#### [Provided material]
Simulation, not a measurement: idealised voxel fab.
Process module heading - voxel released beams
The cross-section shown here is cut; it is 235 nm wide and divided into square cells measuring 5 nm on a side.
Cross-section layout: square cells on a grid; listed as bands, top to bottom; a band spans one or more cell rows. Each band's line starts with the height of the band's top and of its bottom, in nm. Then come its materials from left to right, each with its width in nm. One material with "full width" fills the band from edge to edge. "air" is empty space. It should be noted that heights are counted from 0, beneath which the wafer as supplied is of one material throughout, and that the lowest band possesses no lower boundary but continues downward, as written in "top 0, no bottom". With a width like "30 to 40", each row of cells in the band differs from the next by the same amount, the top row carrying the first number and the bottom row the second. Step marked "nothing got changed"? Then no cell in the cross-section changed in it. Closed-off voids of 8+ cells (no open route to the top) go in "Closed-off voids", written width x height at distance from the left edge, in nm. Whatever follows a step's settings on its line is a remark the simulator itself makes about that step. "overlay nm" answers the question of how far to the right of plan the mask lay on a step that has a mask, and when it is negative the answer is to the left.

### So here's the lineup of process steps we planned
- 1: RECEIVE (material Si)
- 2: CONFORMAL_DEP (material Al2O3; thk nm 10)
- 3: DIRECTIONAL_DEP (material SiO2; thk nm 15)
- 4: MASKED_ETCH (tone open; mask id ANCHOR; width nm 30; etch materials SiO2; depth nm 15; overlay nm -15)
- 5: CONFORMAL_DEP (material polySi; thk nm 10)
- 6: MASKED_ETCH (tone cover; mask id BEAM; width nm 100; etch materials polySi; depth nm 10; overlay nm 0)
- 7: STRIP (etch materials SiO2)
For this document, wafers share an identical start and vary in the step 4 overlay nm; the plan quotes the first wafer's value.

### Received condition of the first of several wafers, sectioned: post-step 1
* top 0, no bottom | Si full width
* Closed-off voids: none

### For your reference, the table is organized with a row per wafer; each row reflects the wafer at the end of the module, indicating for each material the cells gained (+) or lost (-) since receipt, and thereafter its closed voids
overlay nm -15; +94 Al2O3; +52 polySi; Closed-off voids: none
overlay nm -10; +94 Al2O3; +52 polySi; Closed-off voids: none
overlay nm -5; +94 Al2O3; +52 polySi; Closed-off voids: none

#### [Requirement]
Each line from the beginning of the listing up to the line where "The cross-section shown" appears needs to be given again exactly; please add nothing else.

#### [Your solution]
Simulation, not a measurement: idealised voxel fab.
Process module heading - voxel released beams
The cross-section shown here is cut; it is 235 nm wide and divided into square cells measuring 5 nm on a side.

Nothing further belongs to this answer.